> [Data under study]
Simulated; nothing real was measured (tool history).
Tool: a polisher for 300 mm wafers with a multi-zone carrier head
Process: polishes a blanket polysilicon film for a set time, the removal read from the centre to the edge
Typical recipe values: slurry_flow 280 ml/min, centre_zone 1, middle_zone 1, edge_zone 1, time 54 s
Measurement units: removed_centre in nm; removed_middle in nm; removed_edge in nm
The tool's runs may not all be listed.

> [Requirement]
Would you please write out all the entries exactly?

> [Reply]
Simulated; nothing real was measured (tool history).
Tool: a polisher for 300 mm wafers with a multi-zone carrier head
Process: polishes a blanket polysilicon film for a set time, the removal read from the centre to the edge
Typical recipe values: slurry_flow 280 ml/min, centre_zone 1, middle_zone 1, edge_zone 1, time 54 s
Measurement units: removed_centre in nm; removed_middle in nm; removed_edge in nm
The tool's runs may not all be listed.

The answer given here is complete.